**Work task:** For each entry below, output it exactly as it stands.

══ Given records ══
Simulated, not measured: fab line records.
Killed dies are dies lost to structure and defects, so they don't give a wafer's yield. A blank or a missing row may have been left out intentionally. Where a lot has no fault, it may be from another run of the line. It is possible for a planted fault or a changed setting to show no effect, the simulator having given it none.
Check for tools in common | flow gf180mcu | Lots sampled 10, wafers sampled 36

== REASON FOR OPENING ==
═══

**Answer area:**
Simulated, not measured: fab line records.
Killed dies are dies lost to structure and defects, so they don't give a wafer's yield. A blank or a missing row may have been left out intentionally. Where a lot has no fault, it may be from another run of the line. It is possible for a planted fault or a changed setting to show no effect, the simulator having given it none.
Check for tools in common | flow gf180mcu | Lots sampled 10, wafers sampled 36

== REASON FOR OPENING ==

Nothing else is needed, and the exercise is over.